Reproduce all the entries exactly.

**Record set:**
---------------

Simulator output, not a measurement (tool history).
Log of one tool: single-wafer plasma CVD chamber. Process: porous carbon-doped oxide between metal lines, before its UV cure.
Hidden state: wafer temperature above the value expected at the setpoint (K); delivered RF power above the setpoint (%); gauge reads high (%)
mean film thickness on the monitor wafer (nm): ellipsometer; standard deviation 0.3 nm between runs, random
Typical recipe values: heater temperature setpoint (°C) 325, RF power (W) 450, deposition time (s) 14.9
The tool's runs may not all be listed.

---------------

**Answer box:**
Simulator output, not a measurement (tool history).
Log of one tool: single-wafer plasma CVD chamber. Process: porous carbon-doped oxide between metal lines, before its UV cure.
Hidden state: wafer temperature above the value expected at the setpoint (K); delivered RF power above the setpoint (%); gauge reads high (%)
mean film thickness on the monitor wafer (nm): ellipsometer; standard deviation 0.3 nm between runs, random
Typical recipe values: heater temperature setpoint (°C) 325, RF power (W) 450, deposition time (s) 14.9
The tool's runs may not all be listed.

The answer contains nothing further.